▸ Data to examine:
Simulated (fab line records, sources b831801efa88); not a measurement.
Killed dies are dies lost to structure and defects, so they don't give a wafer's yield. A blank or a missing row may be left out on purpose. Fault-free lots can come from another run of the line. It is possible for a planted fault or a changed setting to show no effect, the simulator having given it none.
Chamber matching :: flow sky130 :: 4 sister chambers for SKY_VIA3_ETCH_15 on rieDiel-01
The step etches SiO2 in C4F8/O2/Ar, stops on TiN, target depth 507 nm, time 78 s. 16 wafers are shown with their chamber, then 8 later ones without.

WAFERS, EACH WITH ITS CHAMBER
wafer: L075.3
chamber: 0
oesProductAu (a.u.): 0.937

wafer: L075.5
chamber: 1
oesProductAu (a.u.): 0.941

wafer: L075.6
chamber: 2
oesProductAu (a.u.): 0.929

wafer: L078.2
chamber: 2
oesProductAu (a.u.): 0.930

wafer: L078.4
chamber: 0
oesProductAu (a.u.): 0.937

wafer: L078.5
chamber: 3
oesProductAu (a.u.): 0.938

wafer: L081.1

▸ Required action:
The response must contain every entry, each one identical to the original.

▸ Your solution:
Simulated (fab line records, sources b831801efa88); not a measurement.
Killed dies are dies lost to structure and defects, so they don't give a wafer's yield. A blank or a missing row may be left out on purpose. Fault-free lots can come from another run of the line. It is possible for a planted fault or a changed setting to show no effect, the simulator having given it none.
Chamber matching :: flow sky130 :: 4 sister chambers for SKY_VIA3_ETCH_15 on rieDiel-01
The step etches SiO2 in C4F8/O2/Ar, stops on TiN, target depth 507 nm, time 78 s. 16 wafers are shown with their chamber, then 8 later ones without.

WAFERS, EACH WITH ITS CHAMBER
wafer: L075.3
chamber: 0
oesProductAu (a.u.): 0.937

wafer: L075.5
chamber: 1
oesProductAu (a.u.): 0.941

wafer: L075.6
chamber: 2
oesProductAu (a.u.): 0.929

wafer: L078.2
chamber: 2
oesProductAu (a.u.): 0.930

wafer: L078.4
chamber: 0
oesProductAu (a.u.): 0.937

wafer: L078.5
chamber: 3
oesProductAu (a.u.): 0.938

wafer: L081.1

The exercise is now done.